::: Recorded information :::

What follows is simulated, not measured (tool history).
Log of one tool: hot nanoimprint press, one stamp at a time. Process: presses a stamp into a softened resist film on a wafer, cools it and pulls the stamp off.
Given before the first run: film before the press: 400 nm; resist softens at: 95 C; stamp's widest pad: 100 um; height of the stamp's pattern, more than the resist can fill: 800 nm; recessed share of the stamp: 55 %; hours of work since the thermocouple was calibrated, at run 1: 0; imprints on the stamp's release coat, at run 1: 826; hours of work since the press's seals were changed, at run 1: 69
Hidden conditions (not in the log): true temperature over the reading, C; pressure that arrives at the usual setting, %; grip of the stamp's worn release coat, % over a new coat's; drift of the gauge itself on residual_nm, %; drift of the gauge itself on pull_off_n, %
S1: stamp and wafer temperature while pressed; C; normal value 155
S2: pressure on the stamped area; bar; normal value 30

:::

All of the material above is to be repeated exactly.

--- Written response ---
What follows is simulated, not measured (tool history).
Log of one tool: hot nanoimprint press, one stamp at a time. Process: presses a stamp into a softened resist film on a wafer, cools it and pulls the stamp off.
Given before the first run: film before the press: 400 nm; resist softens at: 95 C; stamp's widest pad: 100 um; height of the stamp's pattern, more than the resist can fill: 800 nm; recessed share of the stamp: 55 %; hours of work since the thermocouple was calibrated, at run 1: 0; imprints on the stamp's release coat, at run 1: 826; hours of work since the press's seals were changed, at run 1: 69
Hidden conditions (not in the log): true temperature over the reading, C; pressure that arrives at the usual setting, %; grip of the stamp's worn release coat, % over a new coat's; drift of the gauge itself on residual_nm, %; drift of the gauge itself on pull_off_n, %
S1: stamp and wafer temperature while pressed; C; normal value 155
S2: pressure on the stamped area; bar; normal value 30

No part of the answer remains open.